• [RECORDS SHOWN]
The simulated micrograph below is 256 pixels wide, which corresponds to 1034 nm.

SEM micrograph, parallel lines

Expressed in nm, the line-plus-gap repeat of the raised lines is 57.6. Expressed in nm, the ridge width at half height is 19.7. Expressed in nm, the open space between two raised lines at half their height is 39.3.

• [ASSIGNED TASK]
What is wanted is every line from the first line of the entries through the line that contains "SEM micrograph, parallel lines", given again exactly.

• [EXERCISE OUTPUT]
The simulated micrograph below is 256 pixels wide, which corresponds to 1034 nm.

SEM micrograph, parallel lines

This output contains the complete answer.